◆ Information provided
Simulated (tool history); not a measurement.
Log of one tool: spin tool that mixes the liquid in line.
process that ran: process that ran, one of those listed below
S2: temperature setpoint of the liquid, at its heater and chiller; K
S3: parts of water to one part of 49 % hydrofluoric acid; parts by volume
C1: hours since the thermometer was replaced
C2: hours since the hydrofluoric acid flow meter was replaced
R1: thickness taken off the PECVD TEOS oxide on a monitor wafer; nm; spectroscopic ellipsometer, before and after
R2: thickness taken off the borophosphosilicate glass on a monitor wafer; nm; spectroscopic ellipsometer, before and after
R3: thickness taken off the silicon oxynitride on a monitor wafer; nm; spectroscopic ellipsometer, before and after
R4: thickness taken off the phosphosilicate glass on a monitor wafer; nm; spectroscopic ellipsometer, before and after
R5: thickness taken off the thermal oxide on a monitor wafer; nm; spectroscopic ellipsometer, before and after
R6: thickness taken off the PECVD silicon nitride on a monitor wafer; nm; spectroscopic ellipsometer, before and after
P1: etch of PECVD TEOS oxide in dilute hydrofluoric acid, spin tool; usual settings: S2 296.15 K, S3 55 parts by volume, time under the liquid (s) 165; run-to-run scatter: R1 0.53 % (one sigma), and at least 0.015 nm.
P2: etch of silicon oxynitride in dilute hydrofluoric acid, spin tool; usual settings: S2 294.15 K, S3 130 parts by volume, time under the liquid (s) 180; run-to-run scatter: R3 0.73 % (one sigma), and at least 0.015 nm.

◆ Required action
From the line containing "R1: thickness taken" down to the line containing "P1: etch of" in the material above, reproduce every line exactly, including the two end lines.

◆ Answer space
R1: thickness taken off the PECVD TEOS oxide on a monitor wafer; nm; spectroscopic ellipsometer, before and after
R2: thickness taken off the borophosphosilicate glass on a monitor wafer; nm; spectroscopic ellipsometer, before and after
R3: thickness taken off the silicon oxynitride on a monitor wafer; nm; spectroscopic ellipsometer, before and after
R4: thickness taken off the phosphosilicate glass on a monitor wafer; nm; spectroscopic ellipsometer, before and after
R5: thickness taken off the thermal oxide on a monitor wafer; nm; spectroscopic ellipsometer, before and after
R6: thickness taken off the PECVD silicon nitride on a monitor wafer; nm; spectroscopic ellipsometer, before and after
P1: etch of PECVD TEOS oxide in dilute hydrofluoric acid, spin tool; usual settings: S2 296.15 K, S3 55 parts by volume, time under the liquid (s) 165; run-to-run scatter: R1 0.53 % (one sigma), and at least 0.015 nm.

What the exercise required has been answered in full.